- - - - - - -

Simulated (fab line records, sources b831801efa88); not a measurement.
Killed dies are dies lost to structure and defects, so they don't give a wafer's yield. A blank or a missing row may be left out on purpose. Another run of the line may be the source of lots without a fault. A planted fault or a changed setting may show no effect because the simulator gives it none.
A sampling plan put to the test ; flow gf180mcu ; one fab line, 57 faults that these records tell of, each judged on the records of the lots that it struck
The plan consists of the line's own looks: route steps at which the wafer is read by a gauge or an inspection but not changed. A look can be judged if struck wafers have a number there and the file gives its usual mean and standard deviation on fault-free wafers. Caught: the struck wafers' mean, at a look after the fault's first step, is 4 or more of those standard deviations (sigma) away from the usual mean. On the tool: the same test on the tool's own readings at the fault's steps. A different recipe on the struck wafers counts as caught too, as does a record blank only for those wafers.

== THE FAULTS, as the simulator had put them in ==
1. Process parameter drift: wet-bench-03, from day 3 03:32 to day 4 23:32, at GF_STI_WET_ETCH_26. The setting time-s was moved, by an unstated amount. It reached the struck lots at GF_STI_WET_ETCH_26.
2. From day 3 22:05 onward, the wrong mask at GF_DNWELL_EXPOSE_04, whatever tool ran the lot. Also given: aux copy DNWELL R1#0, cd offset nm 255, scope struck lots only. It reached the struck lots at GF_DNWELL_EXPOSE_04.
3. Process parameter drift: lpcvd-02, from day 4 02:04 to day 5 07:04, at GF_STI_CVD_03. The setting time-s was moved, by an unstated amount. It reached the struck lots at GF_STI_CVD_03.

- - - - - - -

▸ WORK REQUEST:
Scan the records above for the lines holding "Killed dies are" and "A sampling plan". Transcribe those two and every line between them word for word, and no others.

▸ WRITTEN RESPONSE:
Killed dies are dies lost to structure and defects, so they don't give a wafer's yield. A blank or a missing row may be left out on purpose. Another run of the line may be the source of lots without a fault. A planted fault or a changed setting may show no effect because the simulator gives it none.
A sampling plan put to the test ; flow gf180mcu ; one fab line, 57 faults that these records tell of, each judged on the records of the lots that it struck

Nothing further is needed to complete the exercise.